### Exercise
What follows is a block of records; reproduce all of it verbatim.

### Input data
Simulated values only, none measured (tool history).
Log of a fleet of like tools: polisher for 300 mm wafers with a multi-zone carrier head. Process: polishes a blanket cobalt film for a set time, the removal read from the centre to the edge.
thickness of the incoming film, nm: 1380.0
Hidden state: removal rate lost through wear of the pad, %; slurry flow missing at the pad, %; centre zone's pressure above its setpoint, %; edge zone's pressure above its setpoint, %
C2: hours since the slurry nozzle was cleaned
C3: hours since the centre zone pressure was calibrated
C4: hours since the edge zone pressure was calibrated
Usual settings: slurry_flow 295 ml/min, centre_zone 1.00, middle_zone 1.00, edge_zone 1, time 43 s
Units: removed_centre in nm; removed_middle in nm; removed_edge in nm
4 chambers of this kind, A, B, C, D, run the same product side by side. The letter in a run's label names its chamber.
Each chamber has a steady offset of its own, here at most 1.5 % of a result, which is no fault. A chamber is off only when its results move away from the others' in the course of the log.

### Task output
Simulated values only, none measured (tool history).
Log of a fleet of like tools: polisher for 300 mm wafers with a multi-zone carrier head. Process: polishes a blanket cobalt film for a set time, the removal read from the centre to the edge.
thickness of the incoming film, nm: 1380.0
Hidden state: removal rate lost through wear of the pad, %; slurry flow missing at the pad, %; centre zone's pressure above its setpoint, %; edge zone's pressure above its setpoint, %
C2: hours since the slurry nozzle was cleaned
C3: hours since the centre zone pressure was calibrated
C4: hours since the edge zone pressure was calibrated
Usual settings: slurry_flow 295 ml/min, centre_zone 1.00, middle_zone 1.00, edge_zone 1, time 43 s
Units: removed_centre in nm; removed_middle in nm; removed_edge in nm
4 chambers of this kind, A, B, C, D, run the same product side by side. The letter in a run's label names its chamber.
Each chamber has a steady offset of its own, here at most 1.5 % of a result, which is no fault. A chamber is off only when its results move away from the others' in the course of the log.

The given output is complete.